----------------
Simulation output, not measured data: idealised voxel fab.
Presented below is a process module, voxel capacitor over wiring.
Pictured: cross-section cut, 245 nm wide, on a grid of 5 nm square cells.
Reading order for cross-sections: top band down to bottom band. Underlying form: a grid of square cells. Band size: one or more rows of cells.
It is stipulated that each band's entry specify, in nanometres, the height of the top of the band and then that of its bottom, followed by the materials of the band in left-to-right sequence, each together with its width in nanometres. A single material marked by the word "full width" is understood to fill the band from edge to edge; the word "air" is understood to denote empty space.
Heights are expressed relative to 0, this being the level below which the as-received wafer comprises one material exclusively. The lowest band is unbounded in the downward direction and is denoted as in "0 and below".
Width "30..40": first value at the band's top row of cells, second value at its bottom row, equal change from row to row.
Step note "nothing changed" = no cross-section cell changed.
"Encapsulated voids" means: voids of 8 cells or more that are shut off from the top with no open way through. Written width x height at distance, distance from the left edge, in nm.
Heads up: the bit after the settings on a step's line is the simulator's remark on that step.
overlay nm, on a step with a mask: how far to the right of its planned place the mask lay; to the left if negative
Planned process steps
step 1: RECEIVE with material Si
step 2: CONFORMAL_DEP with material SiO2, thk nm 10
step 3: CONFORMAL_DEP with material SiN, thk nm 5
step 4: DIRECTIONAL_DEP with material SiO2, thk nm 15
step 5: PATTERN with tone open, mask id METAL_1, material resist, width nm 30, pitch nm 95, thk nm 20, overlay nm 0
----------------

▸ **WORK ORDER**
Your response should be an exact copy of all the records.

▸ **TASK RESULT**
Simulation output, not measured data: idealised voxel fab.
Presented below is a process module, voxel capacitor over wiring.
Pictured: cross-section cut, 245 nm wide, on a grid of 5 nm square cells.
Reading order for cross-sections: top band down to bottom band. Underlying form: a grid of square cells. Band size: one or more rows of cells.
It is stipulated that each band's entry specify, in nanometres, the height of the top of the band and then that of its bottom, followed by the materials of the band in left-to-right sequence, each together with its width in nanometres. A single material marked by the word "full width" is understood to fill the band from edge to edge; the word "air" is understood to denote empty space.
Heights are expressed relative to 0, this being the level below which the as-received wafer comprises one material exclusively. The lowest band is unbounded in the downward direction and is denoted as in "0 and below".
Width "30..40": first value at the band's top row of cells, second value at its bottom row, equal change from row to row.
Step note "nothing changed" = no cross-section cell changed.
"Encapsulated voids" means: voids of 8 cells or more that are shut off from the top with no open way through. Written width x height at distance, distance from the left edge, in nm.
Heads up: the bit after the settings on a step's line is the simulator's remark on that step.
overlay nm, on a step with a mask: how far to the right of its planned place the mask lay; to the left if negative
Planned process steps
step 1: RECEIVE with material Si
step 2: CONFORMAL_DEP with material SiO2, thk nm 10
step 3: CONFORMAL_DEP with material SiN, thk nm 5
step 4: DIRECTIONAL_DEP with material SiO2, thk nm 15
step 5: PATTERN with tone open, mask id METAL_1, material resist, width nm 30, pitch nm 95, thk nm 20, overlay nm 0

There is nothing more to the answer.